--- Work task ---
The listing below holds a line with "alike: cd-nm" and a line with "rf-vpp-V, showerhead-plenum-p-Torr, throttle-valve-pct". Reproduce those two lines exactly, plus everything between them.

--- Source data ---
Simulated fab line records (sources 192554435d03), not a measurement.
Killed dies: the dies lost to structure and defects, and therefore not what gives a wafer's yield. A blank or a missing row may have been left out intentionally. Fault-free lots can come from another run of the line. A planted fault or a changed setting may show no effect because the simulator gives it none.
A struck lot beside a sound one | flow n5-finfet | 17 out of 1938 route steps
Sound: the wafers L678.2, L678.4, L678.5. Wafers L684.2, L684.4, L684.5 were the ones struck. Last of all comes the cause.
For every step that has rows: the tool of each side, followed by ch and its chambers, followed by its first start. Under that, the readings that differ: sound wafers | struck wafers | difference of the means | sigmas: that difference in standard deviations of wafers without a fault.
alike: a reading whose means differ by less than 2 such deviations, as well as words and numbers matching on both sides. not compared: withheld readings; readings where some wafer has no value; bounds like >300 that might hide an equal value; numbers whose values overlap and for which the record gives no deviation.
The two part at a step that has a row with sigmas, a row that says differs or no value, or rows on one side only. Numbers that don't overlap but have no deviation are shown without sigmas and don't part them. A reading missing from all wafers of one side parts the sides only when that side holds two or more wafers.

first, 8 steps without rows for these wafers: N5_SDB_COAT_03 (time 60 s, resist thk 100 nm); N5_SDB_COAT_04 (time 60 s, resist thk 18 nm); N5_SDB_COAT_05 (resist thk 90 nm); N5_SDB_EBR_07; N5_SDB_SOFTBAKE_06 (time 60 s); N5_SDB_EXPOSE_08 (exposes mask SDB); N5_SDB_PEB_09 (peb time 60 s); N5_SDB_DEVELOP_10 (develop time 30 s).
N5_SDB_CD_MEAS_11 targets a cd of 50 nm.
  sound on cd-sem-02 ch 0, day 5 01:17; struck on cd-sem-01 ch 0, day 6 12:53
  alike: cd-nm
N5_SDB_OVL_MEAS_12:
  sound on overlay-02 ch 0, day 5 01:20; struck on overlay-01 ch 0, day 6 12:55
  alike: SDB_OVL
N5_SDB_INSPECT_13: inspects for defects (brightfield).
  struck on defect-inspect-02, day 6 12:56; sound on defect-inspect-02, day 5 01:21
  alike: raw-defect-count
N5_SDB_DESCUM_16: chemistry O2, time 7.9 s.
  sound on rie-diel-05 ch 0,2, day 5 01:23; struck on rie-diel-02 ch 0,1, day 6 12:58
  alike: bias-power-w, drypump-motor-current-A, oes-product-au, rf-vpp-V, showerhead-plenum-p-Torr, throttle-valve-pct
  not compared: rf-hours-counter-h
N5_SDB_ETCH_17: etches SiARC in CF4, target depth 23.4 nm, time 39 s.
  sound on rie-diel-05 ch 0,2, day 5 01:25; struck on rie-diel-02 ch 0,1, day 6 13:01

--- Response ---
  alike: cd-nm
N5_SDB_OVL_MEAS_12:
  sound on overlay-02 ch 0, day 5 01:20; struck on overlay-01 ch 0, day 6 12:55
  alike: SDB_OVL
N5_SDB_INSPECT_13: inspects for defects (brightfield).
  struck on defect-inspect-02, day 6 12:56; sound on defect-inspect-02, day 5 01:21
  alike: raw-defect-count
N5_SDB_DESCUM_16: chemistry O2, time 7.9 s.
  sound on rie-diel-05 ch 0,2, day 5 01:23; struck on rie-diel-02 ch 0,1, day 6 12:58
  alike: bias-power-w, drypump-motor-current-A, oes-product-au, rf-vpp-V, showerhead-plenum-p-Torr, throttle-valve-pct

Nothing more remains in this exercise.